• [Activity]:
Nothing may differ between your reply and the listing that follows.

• [Records supplied]:
######

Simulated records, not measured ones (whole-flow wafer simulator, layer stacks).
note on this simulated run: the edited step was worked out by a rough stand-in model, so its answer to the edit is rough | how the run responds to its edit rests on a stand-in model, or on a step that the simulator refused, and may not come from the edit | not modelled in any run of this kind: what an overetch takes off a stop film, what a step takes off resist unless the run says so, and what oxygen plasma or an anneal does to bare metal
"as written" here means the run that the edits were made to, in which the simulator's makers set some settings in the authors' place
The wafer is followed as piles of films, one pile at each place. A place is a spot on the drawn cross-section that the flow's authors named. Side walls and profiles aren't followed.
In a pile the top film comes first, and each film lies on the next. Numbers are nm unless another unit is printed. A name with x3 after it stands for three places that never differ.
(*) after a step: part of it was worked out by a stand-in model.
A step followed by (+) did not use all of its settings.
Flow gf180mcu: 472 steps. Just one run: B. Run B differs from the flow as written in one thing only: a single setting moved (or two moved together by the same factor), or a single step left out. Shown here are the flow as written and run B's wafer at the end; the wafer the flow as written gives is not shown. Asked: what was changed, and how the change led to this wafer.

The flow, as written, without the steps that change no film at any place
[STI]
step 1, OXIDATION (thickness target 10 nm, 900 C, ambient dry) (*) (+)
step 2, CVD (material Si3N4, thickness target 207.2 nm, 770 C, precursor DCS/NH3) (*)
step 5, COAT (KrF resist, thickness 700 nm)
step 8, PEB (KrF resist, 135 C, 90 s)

######

• [Task answer]:
Simulated records, not measured ones (whole-flow wafer simulator, layer stacks).
note on this simulated run: the edited step was worked out by a rough stand-in model, so its answer to the edit is rough | how the run responds to its edit rests on a stand-in model, or on a step that the simulator refused, and may not come from the edit | not modelled in any run of this kind: what an overetch takes off a stop film, what a step takes off resist unless the run says so, and what oxygen plasma or an anneal does to bare metal
"as written" here means the run that the edits were made to, in which the simulator's makers set some settings in the authors' place
The wafer is followed as piles of films, one pile at each place. A place is a spot on the drawn cross-section that the flow's authors named. Side walls and profiles aren't followed.
In a pile the top film comes first, and each film lies on the next. Numbers are nm unless another unit is printed. A name with x3 after it stands for three places that never differ.
(*) after a step: part of it was worked out by a stand-in model.
A step followed by (+) did not use all of its settings.
Flow gf180mcu: 472 steps. Just one run: B. Run B differs from the flow as written in one thing only: a single setting moved (or two moved together by the same factor), or a single step left out. Shown here are the flow as written and run B's wafer at the end; the wafer the flow as written gives is not shown. Asked: what was changed, and how the change led to this wafer.

The flow, as written, without the steps that change no film at any place
[STI]
step 1, OXIDATION (thickness target 10 nm, 900 C, ambient dry) (*) (+)
step 2, CVD (material Si3N4, thickness target 207.2 nm, 770 C, precursor DCS/NH3) (*)
step 5, COAT (KrF resist, thickness 700 nm)
step 8, PEB (KrF resist, 135 C, 90 s)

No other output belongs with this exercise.